Records provided:

========================================

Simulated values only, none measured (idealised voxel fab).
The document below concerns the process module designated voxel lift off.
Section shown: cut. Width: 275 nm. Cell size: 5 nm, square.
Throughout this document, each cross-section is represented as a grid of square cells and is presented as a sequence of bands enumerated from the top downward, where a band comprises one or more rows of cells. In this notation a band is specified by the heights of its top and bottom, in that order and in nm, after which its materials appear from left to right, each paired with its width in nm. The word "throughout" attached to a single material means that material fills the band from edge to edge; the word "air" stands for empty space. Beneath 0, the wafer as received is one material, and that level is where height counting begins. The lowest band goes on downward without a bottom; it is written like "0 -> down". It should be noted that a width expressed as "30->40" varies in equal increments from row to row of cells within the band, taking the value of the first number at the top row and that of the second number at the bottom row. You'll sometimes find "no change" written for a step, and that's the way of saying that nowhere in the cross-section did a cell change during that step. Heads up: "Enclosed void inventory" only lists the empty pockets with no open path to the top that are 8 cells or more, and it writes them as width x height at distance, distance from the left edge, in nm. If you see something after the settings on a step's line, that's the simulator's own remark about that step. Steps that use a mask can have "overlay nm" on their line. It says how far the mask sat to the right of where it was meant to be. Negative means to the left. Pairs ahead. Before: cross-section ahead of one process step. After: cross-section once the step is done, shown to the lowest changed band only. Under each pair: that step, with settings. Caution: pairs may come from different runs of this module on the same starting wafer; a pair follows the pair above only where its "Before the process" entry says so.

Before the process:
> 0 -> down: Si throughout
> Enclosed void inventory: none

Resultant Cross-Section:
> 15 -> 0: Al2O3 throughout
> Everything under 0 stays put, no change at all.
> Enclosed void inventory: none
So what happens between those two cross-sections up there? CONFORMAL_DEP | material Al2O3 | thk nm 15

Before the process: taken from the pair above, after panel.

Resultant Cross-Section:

========================================

Work request: Everything starting at the line containing "change at all." and ending at the line containing "Before the process: taken" in the records above should be repeated exactly, and only that.

Your response:
> Everything under 0 stays put, no change at all.
> Enclosed void inventory: none
So what happens between those two cross-sections up there? CONFORMAL_DEP | material Al2O3 | thk nm 15

Before the process: taken from the pair above, after panel.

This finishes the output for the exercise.